-- Provided material --
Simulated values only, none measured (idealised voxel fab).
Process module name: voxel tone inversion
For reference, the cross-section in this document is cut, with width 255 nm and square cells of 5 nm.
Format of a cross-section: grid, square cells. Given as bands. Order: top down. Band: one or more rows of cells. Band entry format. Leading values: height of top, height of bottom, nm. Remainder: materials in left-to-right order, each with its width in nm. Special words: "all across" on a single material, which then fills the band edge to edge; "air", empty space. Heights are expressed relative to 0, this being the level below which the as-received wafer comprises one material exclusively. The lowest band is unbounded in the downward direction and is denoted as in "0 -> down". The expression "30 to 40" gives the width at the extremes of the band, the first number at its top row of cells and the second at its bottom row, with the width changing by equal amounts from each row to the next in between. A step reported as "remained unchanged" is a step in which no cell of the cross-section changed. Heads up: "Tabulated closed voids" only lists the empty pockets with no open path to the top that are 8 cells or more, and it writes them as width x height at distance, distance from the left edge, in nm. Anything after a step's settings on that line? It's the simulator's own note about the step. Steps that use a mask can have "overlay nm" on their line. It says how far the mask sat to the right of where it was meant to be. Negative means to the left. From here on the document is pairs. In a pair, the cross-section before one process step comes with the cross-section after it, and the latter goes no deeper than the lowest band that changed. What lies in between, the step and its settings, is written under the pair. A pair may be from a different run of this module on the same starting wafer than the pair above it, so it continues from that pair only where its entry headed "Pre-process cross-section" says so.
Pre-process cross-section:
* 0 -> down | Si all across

-- Required action --
All lines in the listing above should be written out again exactly.

-- Exercise solution --
Simulated values only, none measured (idealised voxel fab).
Process module name: voxel tone inversion
For reference, the cross-section in this document is cut, with width 255 nm and square cells of 5 nm.
Format of a cross-section: grid, square cells. Given as bands. Order: top down. Band: one or more rows of cells. Band entry format. Leading values: height of top, height of bottom, nm. Remainder: materials in left-to-right order, each with its width in nm. Special words: "all across" on a single material, which then fills the band edge to edge; "air", empty space. Heights are expressed relative to 0, this being the level below which the as-received wafer comprises one material exclusively. The lowest band is unbounded in the downward direction and is denoted as in "0 -> down". The expression "30 to 40" gives the width at the extremes of the band, the first number at its top row of cells and the second at its bottom row, with the width changing by equal amounts from each row to the next in between. A step reported as "remained unchanged" is a step in which no cell of the cross-section changed. Heads up: "Tabulated closed voids" only lists the empty pockets with no open path to the top that are 8 cells or more, and it writes them as width x height at distance, distance from the left edge, in nm. Anything after a step's settings on that line? It's the simulator's own note about the step. Steps that use a mask can have "overlay nm" on their line. It says how far the mask sat to the right of where it was meant to be. Negative means to the left. From here on the document is pairs. In a pair, the cross-section before one process step comes with the cross-section after it, and the latter goes no deeper than the lowest band that changed. What lies in between, the step and its settings, is written under the pair. A pair may be from a different run of this module on the same starting wafer than the pair above it, so it continues from that pair only where its entry headed "Pre-process cross-section" says so.
Pre-process cross-section:
* 0 -> down | Si all across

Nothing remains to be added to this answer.